====================

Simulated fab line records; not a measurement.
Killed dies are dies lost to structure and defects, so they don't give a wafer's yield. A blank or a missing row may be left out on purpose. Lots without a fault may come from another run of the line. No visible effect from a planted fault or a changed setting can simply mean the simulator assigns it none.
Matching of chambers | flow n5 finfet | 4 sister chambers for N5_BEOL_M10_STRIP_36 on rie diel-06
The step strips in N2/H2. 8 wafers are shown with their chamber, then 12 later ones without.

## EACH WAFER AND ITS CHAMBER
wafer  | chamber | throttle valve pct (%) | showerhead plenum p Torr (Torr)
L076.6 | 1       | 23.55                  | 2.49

====================

Work item
Output all of the material exactly.

Answer section
Simulated fab line records; not a measurement.
Killed dies are dies lost to structure and defects, so they don't give a wafer's yield. A blank or a missing row may be left out on purpose. Lots without a fault may come from another run of the line. No visible effect from a planted fault or a changed setting can simply mean the simulator assigns it none.
Matching of chambers | flow n5 finfet | 4 sister chambers for N5_BEOL_M10_STRIP_36 on rie diel-06
The step strips in N2/H2. 8 wafers are shown with their chamber, then 12 later ones without.

## EACH WAFER AND ITS CHAMBER
wafer  | chamber | throttle valve pct (%) | showerhead plenum p Torr (Torr)
L076.6 | 1       | 23.55                  | 2.49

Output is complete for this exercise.